Work task → Exactly the lines from the top of the records below through the one containing "9 | EPI | material" must be set down, with no line added or dropped.

START The data

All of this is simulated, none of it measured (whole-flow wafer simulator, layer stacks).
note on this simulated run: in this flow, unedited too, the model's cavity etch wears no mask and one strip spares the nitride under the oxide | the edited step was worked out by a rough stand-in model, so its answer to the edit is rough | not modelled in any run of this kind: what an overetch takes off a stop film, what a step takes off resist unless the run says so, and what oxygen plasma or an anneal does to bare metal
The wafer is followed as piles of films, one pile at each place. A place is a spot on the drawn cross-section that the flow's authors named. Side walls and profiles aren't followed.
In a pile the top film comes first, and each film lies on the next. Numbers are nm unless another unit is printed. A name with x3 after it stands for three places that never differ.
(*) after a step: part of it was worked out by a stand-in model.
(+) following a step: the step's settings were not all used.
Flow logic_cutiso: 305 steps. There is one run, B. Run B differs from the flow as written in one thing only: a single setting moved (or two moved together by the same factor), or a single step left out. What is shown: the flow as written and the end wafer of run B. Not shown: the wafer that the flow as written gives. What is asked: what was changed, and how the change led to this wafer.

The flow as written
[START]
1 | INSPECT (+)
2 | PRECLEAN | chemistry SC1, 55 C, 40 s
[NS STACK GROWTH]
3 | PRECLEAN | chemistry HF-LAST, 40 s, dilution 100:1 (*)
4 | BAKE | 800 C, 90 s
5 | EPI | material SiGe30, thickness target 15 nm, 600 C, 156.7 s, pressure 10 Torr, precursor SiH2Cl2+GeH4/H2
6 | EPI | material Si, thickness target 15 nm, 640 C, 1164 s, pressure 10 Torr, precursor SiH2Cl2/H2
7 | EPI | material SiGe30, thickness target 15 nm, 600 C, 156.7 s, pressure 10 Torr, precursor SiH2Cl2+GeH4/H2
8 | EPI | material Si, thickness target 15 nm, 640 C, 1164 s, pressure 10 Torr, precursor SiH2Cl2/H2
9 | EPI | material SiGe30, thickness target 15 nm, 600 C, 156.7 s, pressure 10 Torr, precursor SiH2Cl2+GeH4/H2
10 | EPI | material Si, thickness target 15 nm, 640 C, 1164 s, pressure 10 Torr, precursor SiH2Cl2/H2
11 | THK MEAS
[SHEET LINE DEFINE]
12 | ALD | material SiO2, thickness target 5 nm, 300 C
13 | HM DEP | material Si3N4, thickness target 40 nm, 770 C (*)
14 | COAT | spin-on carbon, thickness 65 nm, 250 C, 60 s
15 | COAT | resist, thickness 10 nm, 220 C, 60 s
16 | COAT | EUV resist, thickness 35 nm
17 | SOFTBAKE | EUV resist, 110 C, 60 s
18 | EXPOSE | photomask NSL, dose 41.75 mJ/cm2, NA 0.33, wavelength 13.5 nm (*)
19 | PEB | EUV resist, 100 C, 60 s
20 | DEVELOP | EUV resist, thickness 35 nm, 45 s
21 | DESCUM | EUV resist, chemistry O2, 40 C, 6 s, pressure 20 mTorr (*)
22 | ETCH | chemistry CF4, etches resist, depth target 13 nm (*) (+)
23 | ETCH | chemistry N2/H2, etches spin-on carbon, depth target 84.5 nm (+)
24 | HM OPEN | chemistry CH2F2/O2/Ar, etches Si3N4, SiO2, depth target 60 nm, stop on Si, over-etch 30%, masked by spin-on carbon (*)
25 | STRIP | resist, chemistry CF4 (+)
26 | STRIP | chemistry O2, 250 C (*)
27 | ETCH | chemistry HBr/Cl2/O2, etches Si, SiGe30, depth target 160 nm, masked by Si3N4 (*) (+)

END The data

Answer area →
All of this is simulated, none of it measured (whole-flow wafer simulator, layer stacks).
note on this simulated run: in this flow, unedited too, the model's cavity etch wears no mask and one strip spares the nitride under the oxide | the edited step was worked out by a rough stand-in model, so its answer to the edit is rough | not modelled in any run of this kind: what an overetch takes off a stop film, what a step takes off resist unless the run says so, and what oxygen plasma or an anneal does to bare metal
The wafer is followed as piles of films, one pile at each place. A place is a spot on the drawn cross-section that the flow's authors named. Side walls and profiles aren't followed.
In a pile the top film comes first, and each film lies on the next. Numbers are nm unless another unit is printed. A name with x3 after it stands for three places that never differ.
(*) after a step: part of it was worked out by a stand-in model.
(+) following a step: the step's settings were not all used.
Flow logic_cutiso: 305 steps. There is one run, B. Run B differs from the flow as written in one thing only: a single setting moved (or two moved together by the same factor), or a single step left out. What is shown: the flow as written and the end wafer of run B. Not shown: the wafer that the flow as written gives. What is asked: what was changed, and how the change led to this wafer.

The flow as written
[START]
1 | INSPECT (+)
2 | PRECLEAN | chemistry SC1, 55 C, 40 s
[NS STACK GROWTH]
3 | PRECLEAN | chemistry HF-LAST, 40 s, dilution 100:1 (*)
4 | BAKE | 800 C, 90 s
5 | EPI | material SiGe30, thickness target 15 nm, 600 C, 156.7 s, pressure 10 Torr, precursor SiH2Cl2+GeH4/H2
6 | EPI | material Si, thickness target 15 nm, 640 C, 1164 s, pressure 10 Torr, precursor SiH2Cl2/H2
7 | EPI | material SiGe30, thickness target 15 nm, 600 C, 156.7 s, pressure 10 Torr, precursor SiH2Cl2+GeH4/H2
8 | EPI | material Si, thickness target 15 nm, 640 C, 1164 s, pressure 10 Torr, precursor SiH2Cl2/H2
9 | EPI | material SiGe30, thickness target 15 nm, 600 C, 156.7 s, pressure 10 Torr, precursor SiH2Cl2+GeH4/H2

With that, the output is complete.